Exercise: Using the listing below, retype exactly the lines starting at the one with "question=which readings at" and ending at the one with "question=when | is=from", and include both.

━━━━━━━━━━━━━━━━━━━━━━━━━━━━━━

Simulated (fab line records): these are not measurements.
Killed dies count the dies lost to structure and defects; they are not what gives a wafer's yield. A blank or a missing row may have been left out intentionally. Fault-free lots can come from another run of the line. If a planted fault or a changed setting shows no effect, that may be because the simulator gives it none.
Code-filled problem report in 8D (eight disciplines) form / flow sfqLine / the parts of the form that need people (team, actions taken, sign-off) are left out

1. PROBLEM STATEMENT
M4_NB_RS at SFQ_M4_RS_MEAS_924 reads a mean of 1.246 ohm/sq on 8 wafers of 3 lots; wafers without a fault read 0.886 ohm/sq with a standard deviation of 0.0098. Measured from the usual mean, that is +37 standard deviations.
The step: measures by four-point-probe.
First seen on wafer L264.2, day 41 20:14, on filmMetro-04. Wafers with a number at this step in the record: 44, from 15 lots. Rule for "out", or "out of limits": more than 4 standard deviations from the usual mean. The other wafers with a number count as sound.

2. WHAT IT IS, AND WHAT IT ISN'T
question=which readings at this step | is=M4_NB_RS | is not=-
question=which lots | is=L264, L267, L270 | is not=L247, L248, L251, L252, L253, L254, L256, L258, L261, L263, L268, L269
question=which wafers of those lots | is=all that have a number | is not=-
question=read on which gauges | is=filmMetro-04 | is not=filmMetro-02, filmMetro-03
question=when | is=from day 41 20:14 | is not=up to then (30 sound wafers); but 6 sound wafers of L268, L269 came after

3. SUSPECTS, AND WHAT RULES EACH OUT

━━━━━━━━━━━━━━━━━━━━━━━━━━━━━━

Response box:
question=which readings at this step | is=M4_NB_RS | is not=-
question=which lots | is=L264, L267, L270 | is not=L247, L248, L251, L252, L253, L254, L256, L258, L261, L263, L268, L269
question=which wafers of those lots | is=all that have a number | is not=-
question=read on which gauges | is=filmMetro-04 | is not=filmMetro-02, filmMetro-03
question=when | is=from day 41 20:14 | is not=up to then (30 sound wafers); but 6 sound wafers of L268, L269 came after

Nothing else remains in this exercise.